● Supplied data
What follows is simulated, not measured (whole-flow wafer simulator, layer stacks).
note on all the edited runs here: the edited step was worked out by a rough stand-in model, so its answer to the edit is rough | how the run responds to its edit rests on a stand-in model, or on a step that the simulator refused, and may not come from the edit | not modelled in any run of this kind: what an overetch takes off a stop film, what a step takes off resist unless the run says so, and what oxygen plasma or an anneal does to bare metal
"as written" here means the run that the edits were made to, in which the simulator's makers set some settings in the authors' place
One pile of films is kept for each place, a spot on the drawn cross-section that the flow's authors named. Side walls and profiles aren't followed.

● Work task
Copy the whole listing down exactly.

● Task solution
What follows is simulated, not measured (whole-flow wafer simulator, layer stacks).
note on all the edited runs here: the edited step was worked out by a rough stand-in model, so its answer to the edit is rough | how the run responds to its edit rests on a stand-in model, or on a step that the simulator refused, and may not come from the edit | not modelled in any run of this kind: what an overetch takes off a stop film, what a step takes off resist unless the run says so, and what oxygen plasma or an anneal does to bare metal
"as written" here means the run that the edits were made to, in which the simulator's makers set some settings in the authors' place
One pile of films is kept for each place, a spot on the drawn cross-section that the flow's authors named. Side walls and profiles aren't followed.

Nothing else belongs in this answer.